* _Given data_:
--------

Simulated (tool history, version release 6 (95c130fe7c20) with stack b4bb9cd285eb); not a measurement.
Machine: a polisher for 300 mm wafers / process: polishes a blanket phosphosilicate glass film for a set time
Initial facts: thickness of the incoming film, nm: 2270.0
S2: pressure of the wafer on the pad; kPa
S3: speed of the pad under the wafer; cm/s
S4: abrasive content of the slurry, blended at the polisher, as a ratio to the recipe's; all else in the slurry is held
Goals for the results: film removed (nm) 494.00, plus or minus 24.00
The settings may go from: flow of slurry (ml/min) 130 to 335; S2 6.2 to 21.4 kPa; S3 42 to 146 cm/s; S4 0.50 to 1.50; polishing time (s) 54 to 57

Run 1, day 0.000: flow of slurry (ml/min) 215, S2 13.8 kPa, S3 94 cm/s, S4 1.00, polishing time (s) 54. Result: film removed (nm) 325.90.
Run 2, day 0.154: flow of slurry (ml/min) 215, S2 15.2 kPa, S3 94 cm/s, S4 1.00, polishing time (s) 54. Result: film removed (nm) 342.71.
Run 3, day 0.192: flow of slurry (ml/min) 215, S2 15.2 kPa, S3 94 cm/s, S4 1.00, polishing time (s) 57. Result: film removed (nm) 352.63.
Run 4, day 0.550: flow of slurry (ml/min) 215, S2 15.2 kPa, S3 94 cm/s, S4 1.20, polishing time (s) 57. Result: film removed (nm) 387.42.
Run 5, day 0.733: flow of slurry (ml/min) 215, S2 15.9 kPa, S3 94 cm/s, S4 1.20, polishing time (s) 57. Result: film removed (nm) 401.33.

--------

* _Assigned task_: Repeat the listing above exactly. Add nothing.

* _Answer area_:
Simulated (tool history, version release 6 (95c130fe7c20) with stack b4bb9cd285eb); not a measurement.
Machine: a polisher for 300 mm wafers / process: polishes a blanket phosphosilicate glass film for a set time
Initial facts: thickness of the incoming film, nm: 2270.0
S2: pressure of the wafer on the pad; kPa
S3: speed of the pad under the wafer; cm/s
S4: abrasive content of the slurry, blended at the polisher, as a ratio to the recipe's; all else in the slurry is held
Goals for the results: film removed (nm) 494.00, plus or minus 24.00
The settings may go from: flow of slurry (ml/min) 130 to 335; S2 6.2 to 21.4 kPa; S3 42 to 146 cm/s; S4 0.50 to 1.50; polishing time (s) 54 to 57

Run 1, day 0.000: flow of slurry (ml/min) 215, S2 13.8 kPa, S3 94 cm/s, S4 1.00, polishing time (s) 54. Result: film removed (nm) 325.90.
Run 2, day 0.154: flow of slurry (ml/min) 215, S2 15.2 kPa, S3 94 cm/s, S4 1.00, polishing time (s) 54. Result: film removed (nm) 342.71.
Run 3, day 0.192: flow of slurry (ml/min) 215, S2 15.2 kPa, S3 94 cm/s, S4 1.00, polishing time (s) 57. Result: film removed (nm) 352.63.
Run 4, day 0.550: flow of slurry (ml/min) 215, S2 15.2 kPa, S3 94 cm/s, S4 1.20, polishing time (s) 57. Result: film removed (nm) 387.42.
Run 5, day 0.733: flow of slurry (ml/min) 215, S2 15.9 kPa, S3 94 cm/s, S4 1.20, polishing time (s) 57. Result: film removed (nm) 401.33.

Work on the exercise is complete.